-------------------------

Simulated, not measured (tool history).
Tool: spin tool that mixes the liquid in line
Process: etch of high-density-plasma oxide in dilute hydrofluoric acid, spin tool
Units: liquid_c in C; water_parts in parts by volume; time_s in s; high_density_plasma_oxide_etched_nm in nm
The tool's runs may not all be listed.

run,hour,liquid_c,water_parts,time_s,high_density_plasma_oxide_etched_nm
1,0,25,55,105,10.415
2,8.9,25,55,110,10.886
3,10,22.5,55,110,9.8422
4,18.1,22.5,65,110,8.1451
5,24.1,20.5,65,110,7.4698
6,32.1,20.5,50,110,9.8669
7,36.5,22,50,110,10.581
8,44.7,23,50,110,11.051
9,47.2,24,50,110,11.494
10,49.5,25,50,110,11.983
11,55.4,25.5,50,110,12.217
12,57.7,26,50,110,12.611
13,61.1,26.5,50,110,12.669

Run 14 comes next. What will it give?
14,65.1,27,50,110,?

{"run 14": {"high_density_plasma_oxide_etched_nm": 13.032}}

-------------------------

== EXERCISE ==
Where the line with "14,65.1,27,50,110,?" ends, your copy should end too; please return exactly the lines from the first line of the data through it.

== TASK SOLUTION ==
Simulated, not measured (tool history).
Tool: spin tool that mixes the liquid in line
Process: etch of high-density-plasma oxide in dilute hydrofluoric acid, spin tool
Units: liquid_c in C; water_parts in parts by volume; time_s in s; high_density_plasma_oxide_etched_nm in nm
The tool's runs may not all be listed.

run,hour,liquid_c,water_parts,time_s,high_density_plasma_oxide_etched_nm
1,0,25,55,105,10.415
2,8.9,25,55,110,10.886
3,10,22.5,55,110,9.8422
4,18.1,22.5,65,110,8.1451
5,24.1,20.5,65,110,7.4698
6,32.1,20.5,50,110,9.8669
7,36.5,22,50,110,10.581
8,44.7,23,50,110,11.051
9,47.2,24,50,110,11.494
10,49.5,25,50,110,11.983
11,55.4,25.5,50,110,12.217
12,57.7,26,50,110,12.611
13,61.1,26.5,50,110,12.669

Run 14 comes next. What will it give?
14,65.1,27,50,110,?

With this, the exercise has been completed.